## Work task
Write out the entries below exactly. End with the line that contains "C3: hours since".

:::

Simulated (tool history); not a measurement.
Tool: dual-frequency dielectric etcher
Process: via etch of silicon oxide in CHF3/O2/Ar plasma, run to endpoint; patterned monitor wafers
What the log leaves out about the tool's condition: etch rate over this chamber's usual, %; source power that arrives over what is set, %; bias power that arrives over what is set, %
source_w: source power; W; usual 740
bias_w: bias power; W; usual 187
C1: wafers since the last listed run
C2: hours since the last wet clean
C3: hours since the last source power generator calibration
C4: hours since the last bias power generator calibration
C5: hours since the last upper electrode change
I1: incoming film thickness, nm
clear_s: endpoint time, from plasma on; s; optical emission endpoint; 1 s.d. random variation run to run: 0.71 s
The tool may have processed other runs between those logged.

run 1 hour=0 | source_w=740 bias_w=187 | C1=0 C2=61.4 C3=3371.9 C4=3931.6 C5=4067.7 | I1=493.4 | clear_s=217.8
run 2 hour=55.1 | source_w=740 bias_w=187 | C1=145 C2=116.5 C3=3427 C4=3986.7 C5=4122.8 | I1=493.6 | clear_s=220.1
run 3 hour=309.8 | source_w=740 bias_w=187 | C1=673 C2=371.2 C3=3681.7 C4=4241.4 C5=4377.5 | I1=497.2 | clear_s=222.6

:::

## Expected answer
Simulated (tool history); not a measurement.
Tool: dual-frequency dielectric etcher
Process: via etch of silicon oxide in CHF3/O2/Ar plasma, run to endpoint; patterned monitor wafers
What the log leaves out about the tool's condition: etch rate over this chamber's usual, %; source power that arrives over what is set, %; bias power that arrives over what is set, %
source_w: source power; W; usual 740
bias_w: bias power; W; usual 187
C1: wafers since the last listed run
C2: hours since the last wet clean
C3: hours since the last source power generator calibration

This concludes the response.